Task item> Every record that follows should appear again in your answer, exactly the same.

---- Exercise data

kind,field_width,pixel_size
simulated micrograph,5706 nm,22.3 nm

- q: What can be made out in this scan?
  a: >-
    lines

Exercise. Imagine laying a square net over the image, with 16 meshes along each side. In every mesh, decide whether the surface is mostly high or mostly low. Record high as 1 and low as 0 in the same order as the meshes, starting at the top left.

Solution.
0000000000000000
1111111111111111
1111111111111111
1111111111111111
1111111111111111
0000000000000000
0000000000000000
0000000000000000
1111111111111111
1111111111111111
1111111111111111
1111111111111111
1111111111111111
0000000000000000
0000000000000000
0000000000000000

--------

Written response>
kind,field_width,pixel_size
simulated micrograph,5706 nm,22.3 nm

- q: What can be made out in this scan?
  a: >-
    lines

Exercise. Imagine laying a square net over the image, with 16 meshes along each side. In every mesh, decide whether the surface is mostly high or mostly low. Record high as 1 and low as 0 in the same order as the meshes, starting at the top left.

Solution.
0000000000000000
1111111111111111
1111111111111111
1111111111111111
1111111111111111
0000000000000000
0000000000000000
0000000000000000
1111111111111111
1111111111111111
1111111111111111
1111111111111111
1111111111111111
0000000000000000
0000000000000000
0000000000000000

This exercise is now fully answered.